Supplied records.
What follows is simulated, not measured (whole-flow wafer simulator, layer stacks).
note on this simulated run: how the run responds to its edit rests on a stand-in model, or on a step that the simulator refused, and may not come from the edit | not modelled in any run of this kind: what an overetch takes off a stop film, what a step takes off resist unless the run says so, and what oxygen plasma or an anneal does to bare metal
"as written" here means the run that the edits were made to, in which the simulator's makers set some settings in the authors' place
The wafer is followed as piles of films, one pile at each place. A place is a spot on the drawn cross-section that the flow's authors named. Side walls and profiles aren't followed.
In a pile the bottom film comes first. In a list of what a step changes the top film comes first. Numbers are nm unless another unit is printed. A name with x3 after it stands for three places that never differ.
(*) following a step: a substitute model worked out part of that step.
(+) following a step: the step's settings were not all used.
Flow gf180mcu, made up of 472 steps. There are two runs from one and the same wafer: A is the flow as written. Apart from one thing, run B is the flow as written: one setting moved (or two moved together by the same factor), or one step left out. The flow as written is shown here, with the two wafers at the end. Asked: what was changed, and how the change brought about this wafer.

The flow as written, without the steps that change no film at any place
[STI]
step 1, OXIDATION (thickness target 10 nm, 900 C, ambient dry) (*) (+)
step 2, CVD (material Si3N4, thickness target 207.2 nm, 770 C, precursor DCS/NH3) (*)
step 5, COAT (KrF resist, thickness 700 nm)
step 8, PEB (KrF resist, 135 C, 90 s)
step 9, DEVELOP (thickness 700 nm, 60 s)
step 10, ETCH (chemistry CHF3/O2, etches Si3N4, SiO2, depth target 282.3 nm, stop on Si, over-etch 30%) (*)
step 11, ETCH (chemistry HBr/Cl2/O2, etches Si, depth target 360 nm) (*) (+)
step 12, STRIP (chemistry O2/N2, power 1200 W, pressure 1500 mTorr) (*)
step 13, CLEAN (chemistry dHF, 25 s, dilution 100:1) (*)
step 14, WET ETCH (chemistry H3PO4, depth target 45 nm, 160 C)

Brief. An exact copy of the lines above, from the one containing "The wafer is" down to the one containing "(+) following a" and including both, is the whole answer; retype it and nothing else.

Reply.
The wafer is followed as piles of films, one pile at each place. A place is a spot on the drawn cross-section that the flow's authors named. Side walls and profiles aren't followed.
In a pile the bottom film comes first. In a list of what a step changes the top film comes first. Numbers are nm unless another unit is printed. A name with x3 after it stands for three places that never differ.
(*) following a step: a substitute model worked out part of that step.
(+) following a step: the step's settings were not all used.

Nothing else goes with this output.